- [STORED DATA]:
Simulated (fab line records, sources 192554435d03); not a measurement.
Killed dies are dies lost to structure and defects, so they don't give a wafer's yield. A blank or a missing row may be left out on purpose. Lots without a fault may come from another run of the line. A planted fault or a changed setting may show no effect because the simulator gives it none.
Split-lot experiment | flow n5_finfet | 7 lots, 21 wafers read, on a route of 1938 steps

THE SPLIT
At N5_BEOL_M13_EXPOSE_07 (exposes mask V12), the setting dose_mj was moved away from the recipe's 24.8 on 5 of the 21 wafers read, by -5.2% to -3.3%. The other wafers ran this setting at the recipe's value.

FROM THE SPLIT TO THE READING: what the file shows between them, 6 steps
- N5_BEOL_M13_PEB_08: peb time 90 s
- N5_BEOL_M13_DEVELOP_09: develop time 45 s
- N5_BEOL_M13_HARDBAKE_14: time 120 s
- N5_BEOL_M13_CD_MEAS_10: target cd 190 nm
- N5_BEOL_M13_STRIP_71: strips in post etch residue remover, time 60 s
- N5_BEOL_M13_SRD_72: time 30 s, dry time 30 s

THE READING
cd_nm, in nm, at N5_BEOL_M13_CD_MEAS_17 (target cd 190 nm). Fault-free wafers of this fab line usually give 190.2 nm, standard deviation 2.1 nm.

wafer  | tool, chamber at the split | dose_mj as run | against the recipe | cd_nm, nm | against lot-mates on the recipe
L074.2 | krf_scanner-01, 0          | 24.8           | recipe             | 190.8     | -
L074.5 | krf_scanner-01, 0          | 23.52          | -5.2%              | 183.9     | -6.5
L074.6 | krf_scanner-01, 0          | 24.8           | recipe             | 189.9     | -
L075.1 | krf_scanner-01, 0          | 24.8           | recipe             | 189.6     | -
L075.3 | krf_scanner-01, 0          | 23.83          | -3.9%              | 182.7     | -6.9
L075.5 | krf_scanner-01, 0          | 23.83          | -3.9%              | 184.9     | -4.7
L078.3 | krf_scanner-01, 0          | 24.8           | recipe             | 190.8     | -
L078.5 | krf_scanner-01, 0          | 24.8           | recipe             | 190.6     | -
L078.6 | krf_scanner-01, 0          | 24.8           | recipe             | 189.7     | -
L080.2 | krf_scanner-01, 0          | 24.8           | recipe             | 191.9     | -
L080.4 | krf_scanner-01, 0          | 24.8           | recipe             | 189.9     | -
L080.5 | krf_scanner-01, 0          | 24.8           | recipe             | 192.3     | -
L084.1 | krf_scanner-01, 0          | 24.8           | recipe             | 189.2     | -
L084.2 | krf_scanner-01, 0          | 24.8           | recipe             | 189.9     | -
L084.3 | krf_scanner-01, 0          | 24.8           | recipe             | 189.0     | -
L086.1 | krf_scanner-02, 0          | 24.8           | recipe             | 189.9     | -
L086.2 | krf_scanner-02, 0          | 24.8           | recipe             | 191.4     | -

- [TASK ITEM]: Your answer should consist solely of the lines above from the line with "- N5_BEOL_M13_PEB_08: peb time 90 s" to the line with "L078.3 | krf_scanner-01, 0", both included, reproduced exactly.

- [TASK SOLUTION]:
- N5_BEOL_M13_PEB_08: peb time 90 s
- N5_BEOL_M13_DEVELOP_09: develop time 45 s
- N5_BEOL_M13_HARDBAKE_14: time 120 s
- N5_BEOL_M13_CD_MEAS_10: target cd 190 nm
- N5_BEOL_M13_STRIP_71: strips in post etch residue remover, time 60 s
- N5_BEOL_M13_SRD_72: time 30 s, dry time 30 s

THE READING
cd_nm, in nm, at N5_BEOL_M13_CD_MEAS_17 (target cd 190 nm). Fault-free wafers of this fab line usually give 190.2 nm, standard deviation 2.1 nm.

wafer  | tool, chamber at the split | dose_mj as run | against the recipe | cd_nm, nm | against lot-mates on the recipe
L074.2 | krf_scanner-01, 0          | 24.8           | recipe             | 190.8     | -
L074.5 | krf_scanner-01, 0          | 23.52          | -5.2%              | 183.9     | -6.5
L074.6 | krf_scanner-01, 0          | 24.8           | recipe             | 189.9     | -
L075.1 | krf_scanner-01, 0          | 24.8           | recipe             | 189.6     | -
L075.3 | krf_scanner-01, 0          | 23.83          | -3.9%              | 182.7     | -6.9
L075.5 | krf_scanner-01, 0          | 23.83          | -3.9%              | 184.9     | -4.7
L078.3 | krf_scanner-01, 0          | 24.8           | recipe             | 190.8     | -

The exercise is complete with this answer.